> _Work order_
Exactly the lines from the start of the data below through the line containing "Killed dies are" must be returned, and no others.

> _Given records_
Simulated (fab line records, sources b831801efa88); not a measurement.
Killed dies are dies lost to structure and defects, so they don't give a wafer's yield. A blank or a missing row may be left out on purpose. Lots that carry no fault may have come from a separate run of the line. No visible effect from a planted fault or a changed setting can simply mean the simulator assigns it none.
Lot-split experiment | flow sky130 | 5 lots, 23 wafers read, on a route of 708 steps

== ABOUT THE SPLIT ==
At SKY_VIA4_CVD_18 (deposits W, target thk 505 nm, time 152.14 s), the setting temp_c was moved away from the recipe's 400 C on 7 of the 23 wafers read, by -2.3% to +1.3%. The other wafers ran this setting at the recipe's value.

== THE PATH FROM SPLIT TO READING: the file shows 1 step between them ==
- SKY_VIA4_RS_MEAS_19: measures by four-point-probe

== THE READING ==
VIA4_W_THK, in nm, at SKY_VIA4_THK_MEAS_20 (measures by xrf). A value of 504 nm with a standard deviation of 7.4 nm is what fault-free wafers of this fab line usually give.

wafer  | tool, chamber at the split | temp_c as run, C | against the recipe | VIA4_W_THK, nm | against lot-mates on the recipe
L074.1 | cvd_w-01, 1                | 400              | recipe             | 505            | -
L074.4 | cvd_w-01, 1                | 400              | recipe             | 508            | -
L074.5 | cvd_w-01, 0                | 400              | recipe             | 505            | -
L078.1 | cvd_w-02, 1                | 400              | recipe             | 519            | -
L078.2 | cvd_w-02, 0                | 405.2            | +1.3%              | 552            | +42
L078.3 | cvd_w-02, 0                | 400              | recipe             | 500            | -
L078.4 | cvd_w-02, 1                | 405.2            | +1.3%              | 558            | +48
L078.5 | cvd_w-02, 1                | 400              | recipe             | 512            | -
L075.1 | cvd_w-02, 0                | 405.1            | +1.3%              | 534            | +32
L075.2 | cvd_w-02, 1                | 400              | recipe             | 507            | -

> _Expected answer_
Simulated (fab line records, sources b831801efa88); not a measurement.
Killed dies are dies lost to structure and defects, so they don't give a wafer's yield. A blank or a missing row may be left out on purpose. Lots that carry no fault may have come from a separate run of the line. No visible effect from a planted fault or a changed setting can simply mean the simulator assigns it none.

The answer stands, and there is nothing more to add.